Work item >> An exact transcription of the data below is needed.

Data shown >>
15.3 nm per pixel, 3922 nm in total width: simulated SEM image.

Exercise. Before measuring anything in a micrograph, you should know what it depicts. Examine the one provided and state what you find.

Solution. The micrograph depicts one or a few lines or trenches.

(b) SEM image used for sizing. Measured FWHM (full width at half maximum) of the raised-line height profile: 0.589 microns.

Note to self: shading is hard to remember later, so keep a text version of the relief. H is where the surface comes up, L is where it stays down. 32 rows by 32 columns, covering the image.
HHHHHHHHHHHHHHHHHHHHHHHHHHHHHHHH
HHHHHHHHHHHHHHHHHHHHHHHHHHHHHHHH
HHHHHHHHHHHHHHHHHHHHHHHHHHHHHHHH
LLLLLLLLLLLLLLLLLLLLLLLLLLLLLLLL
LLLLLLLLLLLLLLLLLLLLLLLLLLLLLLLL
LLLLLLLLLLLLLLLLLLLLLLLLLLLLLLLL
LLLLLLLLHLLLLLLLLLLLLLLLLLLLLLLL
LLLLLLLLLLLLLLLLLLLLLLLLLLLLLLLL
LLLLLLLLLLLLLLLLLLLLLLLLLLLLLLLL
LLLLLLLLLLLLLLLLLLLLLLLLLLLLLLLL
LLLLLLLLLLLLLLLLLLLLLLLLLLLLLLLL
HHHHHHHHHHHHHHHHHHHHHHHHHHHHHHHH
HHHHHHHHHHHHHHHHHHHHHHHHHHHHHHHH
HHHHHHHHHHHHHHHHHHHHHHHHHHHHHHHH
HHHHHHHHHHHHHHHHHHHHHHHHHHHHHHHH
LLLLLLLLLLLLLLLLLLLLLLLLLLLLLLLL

Response area >>
15.3 nm per pixel, 3922 nm in total width: simulated SEM image.

Exercise. Before measuring anything in a micrograph, you should know what it depicts. Examine the one provided and state what you find.

Solution. The micrograph depicts one or a few lines or trenches.

(b) SEM image used for sizing. Measured FWHM (full width at half maximum) of the raised-line height profile: 0.589 microns.

Note to self: shading is hard to remember later, so keep a text version of the relief. H is where the surface comes up, L is where it stays down. 32 rows by 32 columns, covering the image.
HHHHHHHHHHHHHHHHHHHHHHHHHHHHHHHH
HHHHHHHHHHHHHHHHHHHHHHHHHHHHHHHH
HHHHHHHHHHHHHHHHHHHHHHHHHHHHHHHH
LLLLLLLLLLLLLLLLLLLLLLLLLLLLLLLL
LLLLLLLLLLLLLLLLLLLLLLLLLLLLLLLL
LLLLLLLLLLLLLLLLLLLLLLLLLLLLLLLL
LLLLLLLLHLLLLLLLLLLLLLLLLLLLLLLL
LLLLLLLLLLLLLLLLLLLLLLLLLLLLLLLL
LLLLLLLLLLLLLLLLLLLLLLLLLLLLLLLL
LLLLLLLLLLLLLLLLLLLLLLLLLLLLLLLL
LLLLLLLLLLLLLLLLLLLLLLLLLLLLLLLL
HHHHHHHHHHHHHHHHHHHHHHHHHHHHHHHH
HHHHHHHHHHHHHHHHHHHHHHHHHHHHHHHH
HHHHHHHHHHHHHHHHHHHHHHHHHHHHHHHH
HHHHHHHHHHHHHHHHHHHHHHHHHHHHHHHH
LLLLLLLLLLLLLLLLLLLLLLLLLLLLLLLL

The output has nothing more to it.